Supplied records START
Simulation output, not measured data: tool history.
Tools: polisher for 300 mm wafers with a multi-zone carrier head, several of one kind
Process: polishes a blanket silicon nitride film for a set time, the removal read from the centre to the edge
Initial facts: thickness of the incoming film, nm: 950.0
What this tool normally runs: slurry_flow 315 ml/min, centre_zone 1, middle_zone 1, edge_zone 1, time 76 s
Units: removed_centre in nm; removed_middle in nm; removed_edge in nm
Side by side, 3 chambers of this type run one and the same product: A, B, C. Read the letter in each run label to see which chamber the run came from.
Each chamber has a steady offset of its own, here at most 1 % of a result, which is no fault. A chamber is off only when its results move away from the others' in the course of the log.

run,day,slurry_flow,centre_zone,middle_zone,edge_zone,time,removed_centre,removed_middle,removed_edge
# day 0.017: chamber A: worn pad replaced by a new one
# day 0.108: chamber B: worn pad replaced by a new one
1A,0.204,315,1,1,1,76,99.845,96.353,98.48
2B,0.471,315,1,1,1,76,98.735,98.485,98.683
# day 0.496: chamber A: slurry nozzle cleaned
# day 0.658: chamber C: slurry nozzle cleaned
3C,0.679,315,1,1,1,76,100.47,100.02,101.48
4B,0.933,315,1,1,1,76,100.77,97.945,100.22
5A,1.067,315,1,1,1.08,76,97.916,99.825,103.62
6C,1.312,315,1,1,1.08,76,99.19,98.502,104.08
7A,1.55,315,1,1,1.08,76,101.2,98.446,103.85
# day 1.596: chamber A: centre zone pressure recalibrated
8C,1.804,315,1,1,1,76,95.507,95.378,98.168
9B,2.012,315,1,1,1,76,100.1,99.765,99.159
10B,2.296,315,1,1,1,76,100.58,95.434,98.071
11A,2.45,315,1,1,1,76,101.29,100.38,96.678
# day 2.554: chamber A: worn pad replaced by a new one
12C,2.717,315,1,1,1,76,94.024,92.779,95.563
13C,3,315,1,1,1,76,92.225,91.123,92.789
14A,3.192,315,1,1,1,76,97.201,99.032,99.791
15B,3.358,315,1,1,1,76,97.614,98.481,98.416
Supplied records END

• **Work instruction**:
When the line containing "Initial facts: thickness" is reached, include it and stop. Until then, output each line of the entries exactly as given, starting from the first.

• **Response area**:
Simulation output, not measured data: tool history.
Tools: polisher for 300 mm wafers with a multi-zone carrier head, several of one kind
Process: polishes a blanket silicon nitride film for a set time, the removal read from the centre to the edge
Initial facts: thickness of the incoming film, nm: 950.0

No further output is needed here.